Copying exactly, give the lines in the material below from the one with "run 7 hour=14.4" to the one with "D: further off than the last run", ends included, and nothing besides.

START Excerpted data
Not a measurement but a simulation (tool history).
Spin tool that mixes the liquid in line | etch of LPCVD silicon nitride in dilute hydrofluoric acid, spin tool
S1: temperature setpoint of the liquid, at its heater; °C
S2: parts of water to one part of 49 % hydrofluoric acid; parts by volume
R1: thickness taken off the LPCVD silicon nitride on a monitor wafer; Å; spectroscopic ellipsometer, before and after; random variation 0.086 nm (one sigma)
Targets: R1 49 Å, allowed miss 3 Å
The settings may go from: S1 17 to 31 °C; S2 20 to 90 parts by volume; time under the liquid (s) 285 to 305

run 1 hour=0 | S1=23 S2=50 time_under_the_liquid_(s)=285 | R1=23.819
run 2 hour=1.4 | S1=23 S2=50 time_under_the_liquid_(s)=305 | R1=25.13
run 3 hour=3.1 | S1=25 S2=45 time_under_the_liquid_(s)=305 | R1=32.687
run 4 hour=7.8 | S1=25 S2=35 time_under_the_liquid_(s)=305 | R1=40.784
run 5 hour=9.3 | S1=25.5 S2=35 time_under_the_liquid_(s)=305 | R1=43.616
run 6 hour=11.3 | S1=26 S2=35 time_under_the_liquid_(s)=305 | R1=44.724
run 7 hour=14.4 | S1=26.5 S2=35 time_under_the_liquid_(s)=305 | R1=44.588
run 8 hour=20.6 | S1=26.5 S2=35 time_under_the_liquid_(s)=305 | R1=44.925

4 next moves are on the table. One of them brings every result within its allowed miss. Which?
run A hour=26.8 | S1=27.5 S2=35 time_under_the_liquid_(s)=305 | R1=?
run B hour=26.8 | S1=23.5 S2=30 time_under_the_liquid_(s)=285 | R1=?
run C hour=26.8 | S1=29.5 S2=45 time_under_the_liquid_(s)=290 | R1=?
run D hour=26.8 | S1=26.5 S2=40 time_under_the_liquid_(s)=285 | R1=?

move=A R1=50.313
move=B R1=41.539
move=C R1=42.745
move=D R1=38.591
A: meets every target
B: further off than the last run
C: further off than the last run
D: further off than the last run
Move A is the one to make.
END Excerpted data

## Expected answer
run 7 hour=14.4 | S1=26.5 S2=35 time_under_the_liquid_(s)=305 | R1=44.588
run 8 hour=20.6 | S1=26.5 S2=35 time_under_the_liquid_(s)=305 | R1=44.925

4 next moves are on the table. One of them brings every result within its allowed miss. Which?
run A hour=26.8 | S1=27.5 S2=35 time_under_the_liquid_(s)=305 | R1=?
run B hour=26.8 | S1=23.5 S2=30 time_under_the_liquid_(s)=285 | R1=?
run C hour=26.8 | S1=29.5 S2=45 time_under_the_liquid_(s)=290 | R1=?
run D hour=26.8 | S1=26.5 S2=40 time_under_the_liquid_(s)=285 | R1=?

move=A R1=50.313
move=B R1=41.539
move=C R1=42.745
move=D R1=38.591
A: meets every target
B: further off than the last run
C: further off than the last run
D: further off than the last run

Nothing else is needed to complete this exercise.